> Records provided
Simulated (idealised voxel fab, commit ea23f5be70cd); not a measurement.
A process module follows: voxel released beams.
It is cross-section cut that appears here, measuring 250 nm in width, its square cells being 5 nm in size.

> Assigned task
All entries should be restated word for word.

> Result
Simulated (idealised voxel fab, commit ea23f5be70cd); not a measurement.
A process module follows: voxel released beams.
It is cross-section cut that appears here, measuring 250 nm in width, its square cells being 5 nm in size.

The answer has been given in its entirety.